*Dataset extract:*
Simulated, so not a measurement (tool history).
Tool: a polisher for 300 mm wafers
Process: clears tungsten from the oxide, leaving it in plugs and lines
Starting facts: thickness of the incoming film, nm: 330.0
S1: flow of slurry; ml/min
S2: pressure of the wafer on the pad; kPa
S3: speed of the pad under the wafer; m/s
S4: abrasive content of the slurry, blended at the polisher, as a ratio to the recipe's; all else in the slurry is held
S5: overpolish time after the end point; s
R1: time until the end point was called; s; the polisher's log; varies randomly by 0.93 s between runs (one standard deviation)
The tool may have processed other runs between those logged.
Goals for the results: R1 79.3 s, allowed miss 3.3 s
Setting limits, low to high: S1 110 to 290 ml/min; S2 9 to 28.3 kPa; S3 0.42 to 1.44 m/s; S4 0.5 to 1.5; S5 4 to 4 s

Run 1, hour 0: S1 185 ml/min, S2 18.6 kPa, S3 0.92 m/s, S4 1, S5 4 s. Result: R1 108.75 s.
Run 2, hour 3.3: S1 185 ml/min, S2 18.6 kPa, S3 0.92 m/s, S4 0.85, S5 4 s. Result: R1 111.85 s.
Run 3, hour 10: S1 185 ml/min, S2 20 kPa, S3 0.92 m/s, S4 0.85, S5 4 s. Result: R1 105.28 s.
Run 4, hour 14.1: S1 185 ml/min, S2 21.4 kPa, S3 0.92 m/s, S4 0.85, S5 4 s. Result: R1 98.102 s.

*Required action:*
The reply is to be an exact repeat of the records above.

*Response box:*
Simulated, so not a measurement (tool history).
Tool: a polisher for 300 mm wafers
Process: clears tungsten from the oxide, leaving it in plugs and lines
Starting facts: thickness of the incoming film, nm: 330.0
S1: flow of slurry; ml/min
S2: pressure of the wafer on the pad; kPa
S3: speed of the pad under the wafer; m/s
S4: abrasive content of the slurry, blended at the polisher, as a ratio to the recipe's; all else in the slurry is held
S5: overpolish time after the end point; s
R1: time until the end point was called; s; the polisher's log; varies randomly by 0.93 s between runs (one standard deviation)
The tool may have processed other runs between those logged.
Goals for the results: R1 79.3 s, allowed miss 3.3 s
Setting limits, low to high: S1 110 to 290 ml/min; S2 9 to 28.3 kPa; S3 0.42 to 1.44 m/s; S4 0.5 to 1.5; S5 4 to 4 s

Run 1, hour 0: S1 185 ml/min, S2 18.6 kPa, S3 0.92 m/s, S4 1, S5 4 s. Result: R1 108.75 s.
Run 2, hour 3.3: S1 185 ml/min, S2 18.6 kPa, S3 0.92 m/s, S4 0.85, S5 4 s. Result: R1 111.85 s.
Run 3, hour 10: S1 185 ml/min, S2 20 kPa, S3 0.92 m/s, S4 0.85, S5 4 s. Result: R1 105.28 s.
Run 4, hour 14.1: S1 185 ml/min, S2 21.4 kPa, S3 0.92 m/s, S4 0.85, S5 4 s. Result: R1 98.102 s.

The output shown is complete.